THE DATA:
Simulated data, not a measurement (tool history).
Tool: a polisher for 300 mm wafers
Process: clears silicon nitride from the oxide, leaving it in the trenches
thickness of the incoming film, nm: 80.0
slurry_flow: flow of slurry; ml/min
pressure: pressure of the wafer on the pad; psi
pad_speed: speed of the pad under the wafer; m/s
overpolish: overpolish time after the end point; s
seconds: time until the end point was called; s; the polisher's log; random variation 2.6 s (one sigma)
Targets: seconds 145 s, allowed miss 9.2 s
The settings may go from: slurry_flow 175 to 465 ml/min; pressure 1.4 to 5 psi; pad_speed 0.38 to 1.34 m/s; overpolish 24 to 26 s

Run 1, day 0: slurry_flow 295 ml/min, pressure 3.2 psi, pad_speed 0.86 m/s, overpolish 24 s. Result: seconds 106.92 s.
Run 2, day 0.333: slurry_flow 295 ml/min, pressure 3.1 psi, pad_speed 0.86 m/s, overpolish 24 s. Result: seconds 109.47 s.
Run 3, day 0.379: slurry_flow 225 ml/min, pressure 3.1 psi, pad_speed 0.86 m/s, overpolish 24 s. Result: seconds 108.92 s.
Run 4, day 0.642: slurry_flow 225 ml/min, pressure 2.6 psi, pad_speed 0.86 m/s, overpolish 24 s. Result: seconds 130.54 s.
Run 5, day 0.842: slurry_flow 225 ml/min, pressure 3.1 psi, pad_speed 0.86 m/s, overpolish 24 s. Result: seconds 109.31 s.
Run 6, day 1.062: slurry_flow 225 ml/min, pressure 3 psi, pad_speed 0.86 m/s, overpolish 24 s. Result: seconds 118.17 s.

ASSIGNED TASK:
Repeat the data in its entirety, character for character.

YOUR SOLUTION:
Simulated data, not a measurement (tool history).
Tool: a polisher for 300 mm wafers
Process: clears silicon nitride from the oxide, leaving it in the trenches
thickness of the incoming film, nm: 80.0
slurry_flow: flow of slurry; ml/min
pressure: pressure of the wafer on the pad; psi
pad_speed: speed of the pad under the wafer; m/s
overpolish: overpolish time after the end point; s
seconds: time until the end point was called; s; the polisher's log; random variation 2.6 s (one sigma)
Targets: seconds 145 s, allowed miss 9.2 s
The settings may go from: slurry_flow 175 to 465 ml/min; pressure 1.4 to 5 psi; pad_speed 0.38 to 1.34 m/s; overpolish 24 to 26 s

Run 1, day 0: slurry_flow 295 ml/min, pressure 3.2 psi, pad_speed 0.86 m/s, overpolish 24 s. Result: seconds 106.92 s.
Run 2, day 0.333: slurry_flow 295 ml/min, pressure 3.1 psi, pad_speed 0.86 m/s, overpolish 24 s. Result: seconds 109.47 s.
Run 3, day 0.379: slurry_flow 225 ml/min, pressure 3.1 psi, pad_speed 0.86 m/s, overpolish 24 s. Result: seconds 108.92 s.
Run 4, day 0.642: slurry_flow 225 ml/min, pressure 2.6 psi, pad_speed 0.86 m/s, overpolish 24 s. Result: seconds 130.54 s.
Run 5, day 0.842: slurry_flow 225 ml/min, pressure 3.1 psi, pad_speed 0.86 m/s, overpolish 24 s. Result: seconds 109.31 s.
Run 6, day 1.062: slurry_flow 225 ml/min, pressure 3 psi, pad_speed 0.86 m/s, overpolish 24 s. Result: seconds 118.17 s.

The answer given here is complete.